+++ EXCERPTED DATA

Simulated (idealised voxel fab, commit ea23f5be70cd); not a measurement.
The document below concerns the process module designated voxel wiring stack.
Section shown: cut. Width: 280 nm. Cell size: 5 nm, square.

++++++

WORK ORDER: Set down the material above in full, keeping each line exactly as it is.

EXERCISE RESULT:
Simulated (idealised voxel fab, commit ea23f5be70cd); not a measurement.
The document below concerns the process module designated voxel wiring stack.
Section shown: cut. Width: 280 nm. Cell size: 5 nm, square.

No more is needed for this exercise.